**Work order**
When you reach the line in the listing below that contains "Problem report in", begin returning lines exactly as written, and stop after the line that contains "The step: measures by four-point-probe.". Return no other lines.

Segment Open

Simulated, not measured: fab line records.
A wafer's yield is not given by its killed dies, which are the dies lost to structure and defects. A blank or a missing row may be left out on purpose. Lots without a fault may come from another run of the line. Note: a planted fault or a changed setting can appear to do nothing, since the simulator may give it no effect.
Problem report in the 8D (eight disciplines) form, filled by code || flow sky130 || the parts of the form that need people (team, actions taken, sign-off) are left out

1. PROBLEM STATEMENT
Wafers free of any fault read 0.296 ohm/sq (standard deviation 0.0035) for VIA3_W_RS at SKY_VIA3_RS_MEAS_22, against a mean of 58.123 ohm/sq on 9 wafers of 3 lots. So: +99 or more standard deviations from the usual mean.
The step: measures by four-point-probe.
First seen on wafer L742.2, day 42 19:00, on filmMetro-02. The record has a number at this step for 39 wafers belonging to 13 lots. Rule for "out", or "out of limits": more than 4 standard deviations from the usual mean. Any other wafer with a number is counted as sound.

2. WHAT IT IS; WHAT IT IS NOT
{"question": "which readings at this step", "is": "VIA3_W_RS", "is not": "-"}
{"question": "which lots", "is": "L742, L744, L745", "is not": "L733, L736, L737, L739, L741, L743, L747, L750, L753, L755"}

Segment Closed

**Answer space**
Problem report in the 8D (eight disciplines) form, filled by code || flow sky130 || the parts of the form that need people (team, actions taken, sign-off) are left out

1. PROBLEM STATEMENT
Wafers free of any fault read 0.296 ohm/sq (standard deviation 0.0035) for VIA3_W_RS at SKY_VIA3_RS_MEAS_22, against a mean of 58.123 ohm/sq on 9 wafers of 3 lots. So: +99 or more standard deviations from the usual mean.
The step: measures by four-point-probe.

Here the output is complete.